TASK ITEM
Given the material below, output exactly the lines from the line with "step 5: MASKED_ETCH" to the line with "step 7: CONFORMAL_DEP", both ends included, and no other lines.

● ● ● ● ● ● ●

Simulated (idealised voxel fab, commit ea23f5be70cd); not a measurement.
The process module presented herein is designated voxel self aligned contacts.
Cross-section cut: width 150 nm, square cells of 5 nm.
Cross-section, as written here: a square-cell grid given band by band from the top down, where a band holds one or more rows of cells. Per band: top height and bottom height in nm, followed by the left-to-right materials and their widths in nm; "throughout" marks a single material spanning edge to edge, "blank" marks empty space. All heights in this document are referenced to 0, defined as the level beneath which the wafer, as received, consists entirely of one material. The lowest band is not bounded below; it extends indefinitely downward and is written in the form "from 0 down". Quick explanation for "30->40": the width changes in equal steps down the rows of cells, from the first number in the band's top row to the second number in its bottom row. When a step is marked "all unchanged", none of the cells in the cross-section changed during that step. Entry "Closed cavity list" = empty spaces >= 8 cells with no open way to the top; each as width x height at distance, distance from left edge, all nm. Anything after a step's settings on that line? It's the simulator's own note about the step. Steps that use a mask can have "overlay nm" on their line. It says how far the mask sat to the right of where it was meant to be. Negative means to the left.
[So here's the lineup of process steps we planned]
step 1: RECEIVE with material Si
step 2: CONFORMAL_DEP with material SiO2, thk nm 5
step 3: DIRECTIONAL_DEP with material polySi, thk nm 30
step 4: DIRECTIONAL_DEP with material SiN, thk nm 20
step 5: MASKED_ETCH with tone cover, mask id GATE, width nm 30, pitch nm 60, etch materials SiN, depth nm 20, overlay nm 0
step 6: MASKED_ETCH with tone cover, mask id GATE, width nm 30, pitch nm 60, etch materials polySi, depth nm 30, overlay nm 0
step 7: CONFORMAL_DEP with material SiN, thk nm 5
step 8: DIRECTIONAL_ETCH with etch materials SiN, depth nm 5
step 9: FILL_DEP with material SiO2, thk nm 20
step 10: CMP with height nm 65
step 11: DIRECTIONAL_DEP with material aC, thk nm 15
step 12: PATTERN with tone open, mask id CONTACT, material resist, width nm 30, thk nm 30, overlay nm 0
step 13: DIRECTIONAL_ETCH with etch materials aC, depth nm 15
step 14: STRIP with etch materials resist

● ● ● ● ● ● ●

WRITTEN SOLUTION
step 5: MASKED_ETCH with tone cover, mask id GATE, width nm 30, pitch nm 60, etch materials SiN, depth nm 20, overlay nm 0
step 6: MASKED_ETCH with tone cover, mask id GATE, width nm 30, pitch nm 60, etch materials polySi, depth nm 30, overlay nm 0
step 7: CONFORMAL_DEP with material SiN, thk nm 5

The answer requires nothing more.